> _Work instruction_
Only the lines from the beginning of the data below through the line that contains "A cross-section is" should be repeated, exactly as written.

[Provided material Boundary: Start]

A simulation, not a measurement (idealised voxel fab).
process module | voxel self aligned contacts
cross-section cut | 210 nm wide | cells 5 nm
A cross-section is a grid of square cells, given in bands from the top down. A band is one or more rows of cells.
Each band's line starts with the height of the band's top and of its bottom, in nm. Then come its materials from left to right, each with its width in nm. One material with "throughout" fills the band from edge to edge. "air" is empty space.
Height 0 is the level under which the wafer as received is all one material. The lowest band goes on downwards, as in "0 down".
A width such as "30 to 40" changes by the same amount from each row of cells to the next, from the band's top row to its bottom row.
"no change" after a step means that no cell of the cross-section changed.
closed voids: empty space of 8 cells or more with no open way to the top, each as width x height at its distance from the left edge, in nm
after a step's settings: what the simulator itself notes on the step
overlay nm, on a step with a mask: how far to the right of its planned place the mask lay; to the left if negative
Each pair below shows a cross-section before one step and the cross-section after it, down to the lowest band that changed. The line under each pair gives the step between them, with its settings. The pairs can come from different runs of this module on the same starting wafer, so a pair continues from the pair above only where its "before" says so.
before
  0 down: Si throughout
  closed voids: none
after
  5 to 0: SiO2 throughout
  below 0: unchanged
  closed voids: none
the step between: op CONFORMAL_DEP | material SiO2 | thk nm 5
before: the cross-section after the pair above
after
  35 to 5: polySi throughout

[Provided material Boundary: End]

> _Written reply_
A simulation, not a measurement (idealised voxel fab).
process module | voxel self aligned contacts
cross-section cut | 210 nm wide | cells 5 nm
A cross-section is a grid of square cells, given in bands from the top down. A band is one or more rows of cells.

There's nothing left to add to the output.